^^^^^^^^
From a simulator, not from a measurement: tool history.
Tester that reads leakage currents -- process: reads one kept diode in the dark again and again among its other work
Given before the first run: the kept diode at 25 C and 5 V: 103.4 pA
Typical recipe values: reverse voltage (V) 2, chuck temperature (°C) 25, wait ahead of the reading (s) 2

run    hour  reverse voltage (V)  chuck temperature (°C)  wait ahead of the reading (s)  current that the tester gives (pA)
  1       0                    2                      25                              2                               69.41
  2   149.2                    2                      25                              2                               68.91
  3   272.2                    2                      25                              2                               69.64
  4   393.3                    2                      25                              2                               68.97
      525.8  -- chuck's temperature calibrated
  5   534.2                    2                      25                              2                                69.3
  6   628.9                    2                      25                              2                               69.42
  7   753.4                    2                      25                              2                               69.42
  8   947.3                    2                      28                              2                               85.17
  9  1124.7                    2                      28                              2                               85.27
^^^^^^^^

Work request: All of the records above need to be printed again exactly as they appear.

Task result:
From a simulator, not from a measurement: tool history.
Tester that reads leakage currents -- process: reads one kept diode in the dark again and again among its other work
Given before the first run: the kept diode at 25 C and 5 V: 103.4 pA
Typical recipe values: reverse voltage (V) 2, chuck temperature (°C) 25, wait ahead of the reading (s) 2

run    hour  reverse voltage (V)  chuck temperature (°C)  wait ahead of the reading (s)  current that the tester gives (pA)
  1       0                    2                      25                              2                               69.41
  2   149.2                    2                      25                              2                               68.91
  3   272.2                    2                      25                              2                               69.64
  4   393.3                    2                      25                              2                               68.97
      525.8  -- chuck's temperature calibrated
  5   534.2                    2                      25                              2                                69.3
  6   628.9                    2                      25                              2                               69.42
  7   753.4                    2                      25                              2                               69.42
  8   947.3                    2                      28                              2                               85.17
  9  1124.7                    2                      28                              2                               85.27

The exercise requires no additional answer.